— REQUIRED ACTION —
Line by line, output the material without altering anything.

— DATA SHOWN —
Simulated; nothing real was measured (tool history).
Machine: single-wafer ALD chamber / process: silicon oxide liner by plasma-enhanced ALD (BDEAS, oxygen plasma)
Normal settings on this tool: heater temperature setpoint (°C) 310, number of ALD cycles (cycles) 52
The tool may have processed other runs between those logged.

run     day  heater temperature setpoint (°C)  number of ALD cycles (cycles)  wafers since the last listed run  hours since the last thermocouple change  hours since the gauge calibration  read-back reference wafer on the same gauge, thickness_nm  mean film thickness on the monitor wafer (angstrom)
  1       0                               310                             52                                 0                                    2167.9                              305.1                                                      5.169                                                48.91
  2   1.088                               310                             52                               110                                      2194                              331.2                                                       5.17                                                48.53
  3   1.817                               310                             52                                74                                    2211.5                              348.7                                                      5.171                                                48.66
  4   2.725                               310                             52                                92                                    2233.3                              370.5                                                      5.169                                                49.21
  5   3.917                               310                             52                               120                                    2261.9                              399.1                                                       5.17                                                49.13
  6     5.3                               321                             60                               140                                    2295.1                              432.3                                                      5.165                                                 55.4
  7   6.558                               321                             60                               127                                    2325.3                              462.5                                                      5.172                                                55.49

— RESPONSE —
Simulated; nothing real was measured (tool history).
Machine: single-wafer ALD chamber / process: silicon oxide liner by plasma-enhanced ALD (BDEAS, oxygen plasma)
Normal settings on this tool: heater temperature setpoint (°C) 310, number of ALD cycles (cycles) 52
The tool may have processed other runs between those logged.

run     day  heater temperature setpoint (°C)  number of ALD cycles (cycles)  wafers since the last listed run  hours since the last thermocouple change  hours since the gauge calibration  read-back reference wafer on the same gauge, thickness_nm  mean film thickness on the monitor wafer (angstrom)
  1       0                               310                             52                                 0                                    2167.9                              305.1                                                      5.169                                                48.91
  2   1.088                               310                             52                               110                                      2194                              331.2                                                       5.17                                                48.53
  3   1.817                               310                             52                                74                                    2211.5                              348.7                                                      5.171                                                48.66
  4   2.725                               310                             52                                92                                    2233.3                              370.5                                                      5.169                                                49.21
  5   3.917                               310                             52                               120                                    2261.9                              399.1                                                       5.17                                                49.13
  6     5.3                               321                             60                               140                                    2295.1                              432.3                                                      5.165                                                 55.4
  7   6.558                               321                             60                               127                                    2325.3                              462.5                                                      5.172                                                55.49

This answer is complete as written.